---------- Data shown
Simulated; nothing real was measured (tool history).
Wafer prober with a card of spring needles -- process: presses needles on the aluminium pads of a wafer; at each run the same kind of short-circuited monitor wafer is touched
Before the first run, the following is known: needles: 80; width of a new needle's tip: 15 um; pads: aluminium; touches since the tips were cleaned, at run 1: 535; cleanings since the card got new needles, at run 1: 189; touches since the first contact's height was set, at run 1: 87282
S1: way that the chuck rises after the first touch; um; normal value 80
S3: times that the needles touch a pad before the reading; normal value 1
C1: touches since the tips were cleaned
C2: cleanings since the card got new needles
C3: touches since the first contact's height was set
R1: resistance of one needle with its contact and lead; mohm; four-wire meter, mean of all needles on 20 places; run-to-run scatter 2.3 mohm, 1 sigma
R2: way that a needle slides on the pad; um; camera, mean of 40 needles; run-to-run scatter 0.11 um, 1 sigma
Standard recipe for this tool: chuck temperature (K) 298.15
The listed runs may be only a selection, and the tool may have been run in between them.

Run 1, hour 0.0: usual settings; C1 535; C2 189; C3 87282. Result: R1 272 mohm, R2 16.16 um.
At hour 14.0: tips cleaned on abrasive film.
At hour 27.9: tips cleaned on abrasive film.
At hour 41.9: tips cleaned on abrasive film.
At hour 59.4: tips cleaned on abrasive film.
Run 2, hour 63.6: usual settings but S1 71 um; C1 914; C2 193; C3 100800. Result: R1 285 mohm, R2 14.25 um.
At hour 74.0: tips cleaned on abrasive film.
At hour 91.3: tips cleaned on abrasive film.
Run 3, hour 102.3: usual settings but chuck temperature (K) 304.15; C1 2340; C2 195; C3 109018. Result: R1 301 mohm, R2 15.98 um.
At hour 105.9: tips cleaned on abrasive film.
--------------------

Work instruction
Word for word, restate the lines of the data above that fall between the line holding "At hour 14.0: tips cleaned on abrasive film." and the line holding "Run 3, hour", inclusive, and no other lines.

Response box
At hour 14.0: tips cleaned on abrasive film.
At hour 27.9: tips cleaned on abrasive film.
At hour 41.9: tips cleaned on abrasive film.
At hour 59.4: tips cleaned on abrasive film.
Run 2, hour 63.6: usual settings but S1 71 um; C1 914; C2 193; C3 100800. Result: R1 285 mohm, R2 14.25 um.
At hour 74.0: tips cleaned on abrasive film.
At hour 91.3: tips cleaned on abrasive film.
Run 3, hour 102.3: usual settings but chuck temperature (K) 304.15; C1 2340; C2 195; C3 109018. Result: R1 301 mohm, R2 15.98 um.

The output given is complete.